*Assigned task*. Retype, without any change, the first line of the records and every line after it through the one containing "The wafer is".

[[ Dataset extract, beginning ]]

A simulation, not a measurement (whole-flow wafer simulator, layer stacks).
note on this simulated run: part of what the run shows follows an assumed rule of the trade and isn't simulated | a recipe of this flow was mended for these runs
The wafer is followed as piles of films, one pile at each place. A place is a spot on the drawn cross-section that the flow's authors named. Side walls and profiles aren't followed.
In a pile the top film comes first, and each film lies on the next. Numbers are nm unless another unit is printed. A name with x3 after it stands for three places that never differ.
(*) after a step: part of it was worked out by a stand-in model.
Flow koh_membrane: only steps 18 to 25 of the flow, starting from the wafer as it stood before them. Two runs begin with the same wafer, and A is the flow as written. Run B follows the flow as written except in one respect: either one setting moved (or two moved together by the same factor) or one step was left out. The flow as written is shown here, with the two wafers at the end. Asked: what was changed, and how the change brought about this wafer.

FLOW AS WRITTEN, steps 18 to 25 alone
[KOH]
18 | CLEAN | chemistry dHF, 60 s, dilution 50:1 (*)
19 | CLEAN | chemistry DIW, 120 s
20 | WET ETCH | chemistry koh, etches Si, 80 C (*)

[[ Dataset extract, end ]]

*Reply*.
A simulation, not a measurement (whole-flow wafer simulator, layer stacks).
note on this simulated run: part of what the run shows follows an assumed rule of the trade and isn't simulated | a recipe of this flow was mended for these runs
The wafer is followed as piles of films, one pile at each place. A place is a spot on the drawn cross-section that the flow's authors named. Side walls and profiles aren't followed.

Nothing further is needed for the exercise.